MATERIAL SUPPLIED =>
--- --- ---
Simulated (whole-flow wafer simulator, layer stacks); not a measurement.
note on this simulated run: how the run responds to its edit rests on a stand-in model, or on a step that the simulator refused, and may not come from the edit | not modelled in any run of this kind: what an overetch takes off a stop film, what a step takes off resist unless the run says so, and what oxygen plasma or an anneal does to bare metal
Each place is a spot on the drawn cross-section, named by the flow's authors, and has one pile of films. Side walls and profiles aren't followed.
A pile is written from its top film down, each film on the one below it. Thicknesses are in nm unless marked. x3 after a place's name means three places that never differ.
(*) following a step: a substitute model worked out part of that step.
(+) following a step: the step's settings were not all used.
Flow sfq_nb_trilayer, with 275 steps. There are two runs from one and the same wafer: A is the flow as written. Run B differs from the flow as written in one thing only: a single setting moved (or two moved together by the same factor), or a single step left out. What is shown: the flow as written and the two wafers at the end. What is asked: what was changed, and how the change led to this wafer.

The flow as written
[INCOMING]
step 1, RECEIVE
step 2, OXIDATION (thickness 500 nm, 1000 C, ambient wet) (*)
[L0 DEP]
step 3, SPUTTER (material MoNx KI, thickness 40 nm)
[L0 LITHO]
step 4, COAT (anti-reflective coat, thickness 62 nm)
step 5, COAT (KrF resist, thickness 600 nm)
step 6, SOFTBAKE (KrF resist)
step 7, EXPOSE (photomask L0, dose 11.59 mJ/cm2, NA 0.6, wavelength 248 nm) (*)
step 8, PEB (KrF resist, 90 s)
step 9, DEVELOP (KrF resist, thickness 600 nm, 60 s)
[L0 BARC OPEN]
--- --- ---

WORK INSTRUCTION =>
Repeat each entry above, matching every line exactly.

ANSWER AREA =>
Simulated (whole-flow wafer simulator, layer stacks); not a measurement.
note on this simulated run: how the run responds to its edit rests on a stand-in model, or on a step that the simulator refused, and may not come from the edit | not modelled in any run of this kind: what an overetch takes off a stop film, what a step takes off resist unless the run says so, and what oxygen plasma or an anneal does to bare metal
Each place is a spot on the drawn cross-section, named by the flow's authors, and has one pile of films. Side walls and profiles aren't followed.
A pile is written from its top film down, each film on the one below it. Thicknesses are in nm unless marked. x3 after a place's name means three places that never differ.
(*) following a step: a substitute model worked out part of that step.
(+) following a step: the step's settings were not all used.
Flow sfq_nb_trilayer, with 275 steps. There are two runs from one and the same wafer: A is the flow as written. Run B differs from the flow as written in one thing only: a single setting moved (or two moved together by the same factor), or a single step left out. What is shown: the flow as written and the two wafers at the end. What is asked: what was changed, and how the change led to this wafer.

The flow as written
[INCOMING]
step 1, RECEIVE
step 2, OXIDATION (thickness 500 nm, 1000 C, ambient wet) (*)
[L0 DEP]
step 3, SPUTTER (material MoNx KI, thickness 40 nm)
[L0 LITHO]
step 4, COAT (anti-reflective coat, thickness 62 nm)
step 5, COAT (KrF resist, thickness 600 nm)
step 6, SOFTBAKE (KrF resist)
step 7, EXPOSE (photomask L0, dose 11.59 mJ/cm2, NA 0.6, wavelength 248 nm) (*)
step 8, PEB (KrF resist, 90 s)
step 9, DEVELOP (KrF resist, thickness 600 nm, 60 s)
[L0 BARC OPEN]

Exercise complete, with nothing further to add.